◇ ◇ ◇

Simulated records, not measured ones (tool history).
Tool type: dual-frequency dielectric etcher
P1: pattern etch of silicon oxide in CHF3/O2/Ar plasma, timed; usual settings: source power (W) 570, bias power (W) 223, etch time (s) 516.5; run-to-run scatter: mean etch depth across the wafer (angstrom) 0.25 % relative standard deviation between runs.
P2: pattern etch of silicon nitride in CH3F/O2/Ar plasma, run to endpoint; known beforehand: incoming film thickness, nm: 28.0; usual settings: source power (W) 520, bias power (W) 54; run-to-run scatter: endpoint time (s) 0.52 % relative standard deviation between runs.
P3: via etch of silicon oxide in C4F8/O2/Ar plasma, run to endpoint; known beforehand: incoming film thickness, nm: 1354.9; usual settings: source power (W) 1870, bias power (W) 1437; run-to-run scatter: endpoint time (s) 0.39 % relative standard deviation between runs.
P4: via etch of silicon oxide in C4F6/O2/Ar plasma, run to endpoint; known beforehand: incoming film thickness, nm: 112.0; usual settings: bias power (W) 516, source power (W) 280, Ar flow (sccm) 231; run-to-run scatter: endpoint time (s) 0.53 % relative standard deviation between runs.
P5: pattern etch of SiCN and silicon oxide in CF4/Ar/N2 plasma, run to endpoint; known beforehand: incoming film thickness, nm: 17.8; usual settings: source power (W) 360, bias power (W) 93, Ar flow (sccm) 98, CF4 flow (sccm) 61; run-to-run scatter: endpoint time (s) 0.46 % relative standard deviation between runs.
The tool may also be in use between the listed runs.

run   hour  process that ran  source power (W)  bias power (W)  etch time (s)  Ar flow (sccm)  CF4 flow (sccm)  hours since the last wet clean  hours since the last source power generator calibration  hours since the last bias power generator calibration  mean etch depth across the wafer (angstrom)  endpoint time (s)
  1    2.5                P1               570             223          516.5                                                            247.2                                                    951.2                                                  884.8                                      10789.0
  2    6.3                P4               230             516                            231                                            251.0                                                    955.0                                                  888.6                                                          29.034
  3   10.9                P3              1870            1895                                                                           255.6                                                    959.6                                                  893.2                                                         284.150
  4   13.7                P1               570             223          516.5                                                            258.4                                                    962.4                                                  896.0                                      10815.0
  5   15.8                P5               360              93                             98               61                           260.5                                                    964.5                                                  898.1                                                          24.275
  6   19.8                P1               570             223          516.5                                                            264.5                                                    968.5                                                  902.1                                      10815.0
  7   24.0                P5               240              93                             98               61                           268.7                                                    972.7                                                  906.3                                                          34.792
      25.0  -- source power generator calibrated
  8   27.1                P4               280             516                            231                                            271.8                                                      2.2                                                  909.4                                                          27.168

◇ ◇ ◇

In your answer, include only the lines above starting at the line that holds "P3: via etch" and ending at the line that holds "The tool may", copied exactly.

- _Your solution_
P3: via etch of silicon oxide in C4F8/O2/Ar plasma, run to endpoint; known beforehand: incoming film thickness, nm: 1354.9; usual settings: source power (W) 1870, bias power (W) 1437; run-to-run scatter: endpoint time (s) 0.39 % relative standard deviation between runs.
P4: via etch of silicon oxide in C4F6/O2/Ar plasma, run to endpoint; known beforehand: incoming film thickness, nm: 112.0; usual settings: bias power (W) 516, source power (W) 280, Ar flow (sccm) 231; run-to-run scatter: endpoint time (s) 0.53 % relative standard deviation between runs.
P5: pattern etch of SiCN and silicon oxide in CF4/Ar/N2 plasma, run to endpoint; known beforehand: incoming film thickness, nm: 17.8; usual settings: source power (W) 360, bias power (W) 93, Ar flow (sccm) 98, CF4 flow (sccm) 61; run-to-run scatter: endpoint time (s) 0.46 % relative standard deviation between runs.
The tool may also be in use between the listed runs.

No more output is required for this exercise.